> _DATA PROVIDED_
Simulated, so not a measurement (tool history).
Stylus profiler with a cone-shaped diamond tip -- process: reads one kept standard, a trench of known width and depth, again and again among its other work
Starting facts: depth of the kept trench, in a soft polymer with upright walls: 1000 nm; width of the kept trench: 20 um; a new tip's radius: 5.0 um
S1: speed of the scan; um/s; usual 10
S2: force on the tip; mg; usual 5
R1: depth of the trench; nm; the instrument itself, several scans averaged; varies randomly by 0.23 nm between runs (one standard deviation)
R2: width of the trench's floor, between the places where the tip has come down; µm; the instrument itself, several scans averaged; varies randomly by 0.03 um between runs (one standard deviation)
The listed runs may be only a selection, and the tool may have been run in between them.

> _REQUIRED ACTION_
Please quote the records above exactly, without skipping a line.

> _YOUR SOLUTION_
Simulated, so not a measurement (tool history).
Stylus profiler with a cone-shaped diamond tip -- process: reads one kept standard, a trench of known width and depth, again and again among its other work
Starting facts: depth of the kept trench, in a soft polymer with upright walls: 1000 nm; width of the kept trench: 20 um; a new tip's radius: 5.0 um
S1: speed of the scan; um/s; usual 10
S2: force on the tip; mg; usual 5
R1: depth of the trench; nm; the instrument itself, several scans averaged; varies randomly by 0.23 nm between runs (one standard deviation)
R2: width of the trench's floor, between the places where the tip has come down; µm; the instrument itself, several scans averaged; varies randomly by 0.03 um between runs (one standard deviation)
The listed runs may be only a selection, and the tool may have been run in between them.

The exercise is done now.